Source material:
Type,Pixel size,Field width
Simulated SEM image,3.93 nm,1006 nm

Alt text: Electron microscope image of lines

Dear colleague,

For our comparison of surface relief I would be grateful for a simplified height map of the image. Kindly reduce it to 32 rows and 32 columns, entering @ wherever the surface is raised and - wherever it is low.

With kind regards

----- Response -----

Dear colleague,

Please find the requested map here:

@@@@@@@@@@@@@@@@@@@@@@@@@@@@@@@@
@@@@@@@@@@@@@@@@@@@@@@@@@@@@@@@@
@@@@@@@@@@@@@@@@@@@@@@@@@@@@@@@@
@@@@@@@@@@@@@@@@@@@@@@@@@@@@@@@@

Activity:
Word for word, transcribe the data shown above.

Expected answer:
Type,Pixel size,Field width
Simulated SEM image,3.93 nm,1006 nm

Alt text: Electron microscope image of lines

Dear colleague,

For our comparison of surface relief I would be grateful for a simplified height map of the image. Kindly reduce it to 32 rows and 32 columns, entering @ wherever the surface is raised and - wherever it is low.

With kind regards

----- Response -----

Dear colleague,

Please find the requested map here:

@@@@@@@@@@@@@@@@@@@@@@@@@@@@@@@@
@@@@@@@@@@@@@@@@@@@@@@@@@@@@@@@@
@@@@@@@@@@@@@@@@@@@@@@@@@@@@@@@@
@@@@@@@@@@@@@@@@@@@@@@@@@@@@@@@@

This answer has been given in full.